[Start of section]
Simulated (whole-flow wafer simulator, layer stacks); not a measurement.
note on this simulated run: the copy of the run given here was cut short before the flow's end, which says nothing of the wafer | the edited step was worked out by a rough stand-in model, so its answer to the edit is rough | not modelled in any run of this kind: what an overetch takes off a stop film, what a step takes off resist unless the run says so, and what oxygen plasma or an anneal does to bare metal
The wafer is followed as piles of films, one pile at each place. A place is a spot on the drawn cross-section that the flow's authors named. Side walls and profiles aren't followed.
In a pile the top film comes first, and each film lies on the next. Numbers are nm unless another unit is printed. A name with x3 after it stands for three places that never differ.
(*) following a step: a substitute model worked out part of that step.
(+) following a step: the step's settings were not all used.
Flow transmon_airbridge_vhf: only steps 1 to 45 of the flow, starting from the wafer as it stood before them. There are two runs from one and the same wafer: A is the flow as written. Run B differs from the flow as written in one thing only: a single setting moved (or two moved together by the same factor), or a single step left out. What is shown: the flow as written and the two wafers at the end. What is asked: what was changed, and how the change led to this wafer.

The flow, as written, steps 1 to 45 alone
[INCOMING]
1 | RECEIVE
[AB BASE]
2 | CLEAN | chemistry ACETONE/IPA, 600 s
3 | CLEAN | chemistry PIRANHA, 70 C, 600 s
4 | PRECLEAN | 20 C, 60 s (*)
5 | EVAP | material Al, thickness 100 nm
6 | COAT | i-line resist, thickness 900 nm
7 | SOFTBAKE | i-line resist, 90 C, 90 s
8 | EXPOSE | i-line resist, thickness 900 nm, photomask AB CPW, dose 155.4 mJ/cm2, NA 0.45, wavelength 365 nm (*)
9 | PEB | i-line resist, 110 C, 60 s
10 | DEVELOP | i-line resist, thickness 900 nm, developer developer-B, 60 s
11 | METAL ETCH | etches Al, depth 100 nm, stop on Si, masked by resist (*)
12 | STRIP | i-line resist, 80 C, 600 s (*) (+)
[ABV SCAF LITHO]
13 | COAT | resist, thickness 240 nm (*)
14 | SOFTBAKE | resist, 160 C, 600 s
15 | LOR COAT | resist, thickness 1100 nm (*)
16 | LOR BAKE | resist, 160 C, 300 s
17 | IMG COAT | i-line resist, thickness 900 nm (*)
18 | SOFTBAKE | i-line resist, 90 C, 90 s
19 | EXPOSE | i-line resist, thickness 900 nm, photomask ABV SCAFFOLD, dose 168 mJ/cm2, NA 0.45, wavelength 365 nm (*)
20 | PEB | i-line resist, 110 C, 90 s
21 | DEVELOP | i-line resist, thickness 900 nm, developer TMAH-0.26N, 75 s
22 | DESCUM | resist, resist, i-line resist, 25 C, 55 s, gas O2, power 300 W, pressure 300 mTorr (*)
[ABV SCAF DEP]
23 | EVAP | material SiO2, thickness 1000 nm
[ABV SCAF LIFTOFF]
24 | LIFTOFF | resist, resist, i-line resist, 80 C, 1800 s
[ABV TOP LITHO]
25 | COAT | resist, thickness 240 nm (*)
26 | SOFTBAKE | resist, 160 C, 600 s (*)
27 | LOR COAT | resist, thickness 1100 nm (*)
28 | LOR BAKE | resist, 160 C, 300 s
[End of section]

→ Work item:
Above are the records; from them, give again exactly the lines from the one containing "[ABV TOP LITHO]" through the one containing "27 | LOR COAT | resist, thickness 1100 nm (*)", both included.

→ Exercise result:
[ABV TOP LITHO]
25 | COAT | resist, thickness 240 nm (*)
26 | SOFTBAKE | resist, 160 C, 600 s (*)
27 | LOR COAT | resist, thickness 1100 nm (*)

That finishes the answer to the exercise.